### BRIEF
Using the entries below, write out the line with "a table for", the line with "# recipe chemistry=CF4", and every line in between, exactly as each is written.

### DATASET CONTENT
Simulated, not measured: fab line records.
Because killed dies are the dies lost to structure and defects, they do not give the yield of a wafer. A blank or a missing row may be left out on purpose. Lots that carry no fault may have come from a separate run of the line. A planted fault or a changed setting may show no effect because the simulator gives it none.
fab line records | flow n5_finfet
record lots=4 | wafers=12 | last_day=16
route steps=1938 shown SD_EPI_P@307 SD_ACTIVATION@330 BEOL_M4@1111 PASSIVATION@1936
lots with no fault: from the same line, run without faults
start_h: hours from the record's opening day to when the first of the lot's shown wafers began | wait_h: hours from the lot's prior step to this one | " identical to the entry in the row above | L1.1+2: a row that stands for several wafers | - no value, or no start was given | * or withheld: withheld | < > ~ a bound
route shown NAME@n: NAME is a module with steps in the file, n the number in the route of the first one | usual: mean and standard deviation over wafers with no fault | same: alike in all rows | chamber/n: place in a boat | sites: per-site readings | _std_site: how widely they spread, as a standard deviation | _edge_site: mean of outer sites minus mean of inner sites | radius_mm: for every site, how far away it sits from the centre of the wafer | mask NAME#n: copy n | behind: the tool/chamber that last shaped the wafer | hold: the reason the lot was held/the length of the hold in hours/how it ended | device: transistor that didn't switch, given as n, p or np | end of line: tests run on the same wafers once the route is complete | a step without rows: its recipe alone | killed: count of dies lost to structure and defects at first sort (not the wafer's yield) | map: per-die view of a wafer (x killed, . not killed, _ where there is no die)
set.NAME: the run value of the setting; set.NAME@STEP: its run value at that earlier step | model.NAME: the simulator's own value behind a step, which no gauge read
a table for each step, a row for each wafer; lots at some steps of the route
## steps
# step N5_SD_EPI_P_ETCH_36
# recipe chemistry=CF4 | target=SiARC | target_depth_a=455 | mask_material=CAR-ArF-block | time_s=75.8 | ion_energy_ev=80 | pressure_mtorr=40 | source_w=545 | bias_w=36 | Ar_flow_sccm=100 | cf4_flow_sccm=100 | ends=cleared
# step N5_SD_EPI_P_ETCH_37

### EXERCISE SOLUTION
a table for each step, a row for each wafer; lots at some steps of the route
## steps
# step N5_SD_EPI_P_ETCH_36
# recipe chemistry=CF4 | target=SiARC | target_depth_a=455 | mask_material=CAR-ArF-block | time_s=75.8 | ion_energy_ev=80 | pressure_mtorr=40 | source_w=545 | bias_w=36 | Ar_flow_sccm=100 | cf4_flow_sccm=100 | ends=cleared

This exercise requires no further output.